:: ACTION ITEM ::
Beginning with the first line of the data below, set down each line exactly through the line that contains "Process run on".

:: INFORMATION GIVEN ::
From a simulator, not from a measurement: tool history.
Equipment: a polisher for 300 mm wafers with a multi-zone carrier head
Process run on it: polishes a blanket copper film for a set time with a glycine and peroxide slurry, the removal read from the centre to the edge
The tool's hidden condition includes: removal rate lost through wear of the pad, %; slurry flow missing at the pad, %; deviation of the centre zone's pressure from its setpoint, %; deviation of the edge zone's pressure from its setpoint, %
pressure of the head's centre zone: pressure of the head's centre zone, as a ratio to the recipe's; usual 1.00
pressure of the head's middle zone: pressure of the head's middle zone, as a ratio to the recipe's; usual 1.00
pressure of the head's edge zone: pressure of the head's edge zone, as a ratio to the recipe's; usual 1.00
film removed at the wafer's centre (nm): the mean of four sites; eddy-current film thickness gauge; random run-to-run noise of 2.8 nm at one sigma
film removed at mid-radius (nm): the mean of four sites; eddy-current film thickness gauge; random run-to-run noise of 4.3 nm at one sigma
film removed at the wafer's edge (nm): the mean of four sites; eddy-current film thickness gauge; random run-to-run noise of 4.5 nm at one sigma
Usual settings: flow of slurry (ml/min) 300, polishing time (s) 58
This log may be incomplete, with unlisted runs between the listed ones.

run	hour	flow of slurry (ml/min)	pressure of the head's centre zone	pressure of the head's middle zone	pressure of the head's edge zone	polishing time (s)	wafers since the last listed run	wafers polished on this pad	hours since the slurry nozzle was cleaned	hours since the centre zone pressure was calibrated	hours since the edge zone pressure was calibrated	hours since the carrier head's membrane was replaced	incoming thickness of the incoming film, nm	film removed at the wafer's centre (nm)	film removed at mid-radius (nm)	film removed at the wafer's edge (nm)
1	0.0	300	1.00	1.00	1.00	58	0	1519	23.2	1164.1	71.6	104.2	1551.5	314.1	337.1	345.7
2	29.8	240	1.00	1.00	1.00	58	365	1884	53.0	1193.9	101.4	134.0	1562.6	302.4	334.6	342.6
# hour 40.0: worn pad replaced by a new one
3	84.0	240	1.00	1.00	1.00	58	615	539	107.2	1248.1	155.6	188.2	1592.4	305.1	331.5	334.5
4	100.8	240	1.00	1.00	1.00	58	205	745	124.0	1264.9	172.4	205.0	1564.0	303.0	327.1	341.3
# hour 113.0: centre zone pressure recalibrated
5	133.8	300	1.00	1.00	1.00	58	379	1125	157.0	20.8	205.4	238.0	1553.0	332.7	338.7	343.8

:: RESPONSE ::
From a simulator, not from a measurement: tool history.
Equipment: a polisher for 300 mm wafers with a multi-zone carrier head
Process run on it: polishes a blanket copper film for a set time with a glycine and peroxide slurry, the removal read from the centre to the edge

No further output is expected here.